■ **WORK INSTRUCTION**:
Exactly the lines below from the one with "- N5_BEOL_M5_ETCH_75: etches" up to and including the one with "## THE READING" make up the answer, with nothing else added.

■ **DATA PROVIDED**:
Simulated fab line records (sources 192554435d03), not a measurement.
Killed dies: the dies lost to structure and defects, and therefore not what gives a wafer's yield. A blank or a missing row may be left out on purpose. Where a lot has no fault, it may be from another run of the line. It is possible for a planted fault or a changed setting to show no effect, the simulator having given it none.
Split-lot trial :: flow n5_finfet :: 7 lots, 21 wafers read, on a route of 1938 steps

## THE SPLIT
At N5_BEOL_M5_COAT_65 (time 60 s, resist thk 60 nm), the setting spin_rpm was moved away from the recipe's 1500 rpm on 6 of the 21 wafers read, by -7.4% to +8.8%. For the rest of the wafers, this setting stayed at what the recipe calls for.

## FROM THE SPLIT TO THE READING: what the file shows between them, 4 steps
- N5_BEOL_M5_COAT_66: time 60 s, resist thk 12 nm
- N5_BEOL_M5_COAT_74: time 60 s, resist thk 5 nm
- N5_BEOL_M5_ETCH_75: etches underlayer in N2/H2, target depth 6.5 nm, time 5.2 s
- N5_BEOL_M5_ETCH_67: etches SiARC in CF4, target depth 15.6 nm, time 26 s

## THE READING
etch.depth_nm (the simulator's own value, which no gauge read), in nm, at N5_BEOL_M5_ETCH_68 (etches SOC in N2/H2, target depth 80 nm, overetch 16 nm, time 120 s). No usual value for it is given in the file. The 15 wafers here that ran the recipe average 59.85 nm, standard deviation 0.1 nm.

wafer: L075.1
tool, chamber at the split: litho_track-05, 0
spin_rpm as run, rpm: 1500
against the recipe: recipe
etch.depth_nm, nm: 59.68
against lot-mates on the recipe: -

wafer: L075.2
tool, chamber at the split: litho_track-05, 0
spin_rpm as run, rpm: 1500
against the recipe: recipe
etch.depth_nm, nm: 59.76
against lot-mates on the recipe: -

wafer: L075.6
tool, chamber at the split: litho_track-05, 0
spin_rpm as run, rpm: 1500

■ **RESPONSE**:
- N5_BEOL_M5_ETCH_75: etches underlayer in N2/H2, target depth 6.5 nm, time 5.2 s
- N5_BEOL_M5_ETCH_67: etches SiARC in CF4, target depth 15.6 nm, time 26 s

## THE READING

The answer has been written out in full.